Action item: Lines from the top of the entries through the line that has "FYI the section" must be duplicated exactly, and no others.

[Raw data Boundary: Start]

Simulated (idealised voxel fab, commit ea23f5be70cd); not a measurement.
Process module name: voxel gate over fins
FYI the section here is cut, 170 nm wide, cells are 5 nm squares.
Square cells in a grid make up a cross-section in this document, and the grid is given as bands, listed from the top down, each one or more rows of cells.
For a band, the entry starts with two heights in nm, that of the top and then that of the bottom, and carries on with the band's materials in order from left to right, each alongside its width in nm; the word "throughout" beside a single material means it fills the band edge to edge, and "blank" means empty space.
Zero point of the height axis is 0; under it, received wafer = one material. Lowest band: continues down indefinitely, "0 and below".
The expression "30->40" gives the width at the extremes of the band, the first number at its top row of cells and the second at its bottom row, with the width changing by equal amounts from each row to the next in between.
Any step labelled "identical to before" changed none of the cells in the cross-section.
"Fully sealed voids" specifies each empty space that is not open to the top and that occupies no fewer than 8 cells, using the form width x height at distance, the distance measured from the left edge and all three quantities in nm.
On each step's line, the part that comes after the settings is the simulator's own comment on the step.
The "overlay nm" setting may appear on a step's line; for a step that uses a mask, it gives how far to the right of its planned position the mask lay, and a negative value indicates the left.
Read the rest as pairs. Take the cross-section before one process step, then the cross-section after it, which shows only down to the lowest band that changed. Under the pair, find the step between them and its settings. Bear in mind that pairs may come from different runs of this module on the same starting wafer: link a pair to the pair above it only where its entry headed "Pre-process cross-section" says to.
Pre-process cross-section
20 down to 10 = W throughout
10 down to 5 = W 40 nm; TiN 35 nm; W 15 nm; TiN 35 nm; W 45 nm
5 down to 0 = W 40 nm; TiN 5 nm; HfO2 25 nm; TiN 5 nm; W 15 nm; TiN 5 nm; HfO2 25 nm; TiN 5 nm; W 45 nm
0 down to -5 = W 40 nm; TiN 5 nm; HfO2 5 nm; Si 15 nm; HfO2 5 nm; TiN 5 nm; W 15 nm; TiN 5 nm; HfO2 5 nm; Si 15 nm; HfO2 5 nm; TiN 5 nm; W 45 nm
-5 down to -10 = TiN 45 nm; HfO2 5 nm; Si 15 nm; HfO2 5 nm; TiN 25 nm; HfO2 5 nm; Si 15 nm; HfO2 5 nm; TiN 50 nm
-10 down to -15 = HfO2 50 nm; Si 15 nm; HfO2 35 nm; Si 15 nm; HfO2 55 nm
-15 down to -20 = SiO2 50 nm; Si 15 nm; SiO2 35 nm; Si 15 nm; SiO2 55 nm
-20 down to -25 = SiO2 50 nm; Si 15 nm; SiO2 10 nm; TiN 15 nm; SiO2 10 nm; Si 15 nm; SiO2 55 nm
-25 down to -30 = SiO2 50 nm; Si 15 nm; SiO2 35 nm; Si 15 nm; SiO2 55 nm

[Raw data Boundary: End]

Your response:
Simulated (idealised voxel fab, commit ea23f5be70cd); not a measurement.
Process module name: voxel gate over fins
FYI the section here is cut, 170 nm wide, cells are 5 nm squares.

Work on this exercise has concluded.